--- Task item ---
Your answer should be the exact lines of the data below from the one containing "B1: film thickness" through the one containing "Each chamber's own"; please include nothing else.

--- Data for review ---
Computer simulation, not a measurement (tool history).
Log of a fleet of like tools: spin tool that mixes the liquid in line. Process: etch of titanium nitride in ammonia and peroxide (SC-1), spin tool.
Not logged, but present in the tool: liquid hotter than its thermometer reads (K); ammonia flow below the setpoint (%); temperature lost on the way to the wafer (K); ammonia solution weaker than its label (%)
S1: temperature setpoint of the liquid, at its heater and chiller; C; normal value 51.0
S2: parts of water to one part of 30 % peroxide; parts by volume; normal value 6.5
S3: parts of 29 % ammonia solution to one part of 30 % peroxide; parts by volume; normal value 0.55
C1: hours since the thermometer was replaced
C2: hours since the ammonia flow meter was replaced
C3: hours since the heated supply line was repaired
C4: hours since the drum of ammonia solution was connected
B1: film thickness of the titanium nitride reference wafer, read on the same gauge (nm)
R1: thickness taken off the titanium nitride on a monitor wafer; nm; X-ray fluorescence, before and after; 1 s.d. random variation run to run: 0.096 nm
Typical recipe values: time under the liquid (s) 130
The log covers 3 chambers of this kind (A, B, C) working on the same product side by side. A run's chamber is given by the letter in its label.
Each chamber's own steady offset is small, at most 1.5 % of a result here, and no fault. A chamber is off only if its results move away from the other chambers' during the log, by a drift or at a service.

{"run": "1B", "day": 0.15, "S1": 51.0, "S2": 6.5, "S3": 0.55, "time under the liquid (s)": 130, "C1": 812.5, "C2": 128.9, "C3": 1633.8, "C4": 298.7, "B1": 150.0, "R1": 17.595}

--- Worked solution ---
B1: film thickness of the titanium nitride reference wafer, read on the same gauge (nm)
R1: thickness taken off the titanium nitride on a monitor wafer; nm; X-ray fluorescence, before and after; 1 s.d. random variation run to run: 0.096 nm
Typical recipe values: time under the liquid (s) 130
The log covers 3 chambers of this kind (A, B, C) working on the same product side by side. A run's chamber is given by the letter in its label.
Each chamber's own steady offset is small, at most 1.5 % of a result here, and no fault. A chamber is off only if its results move away from the other chambers' during the log, by a drift or at a service.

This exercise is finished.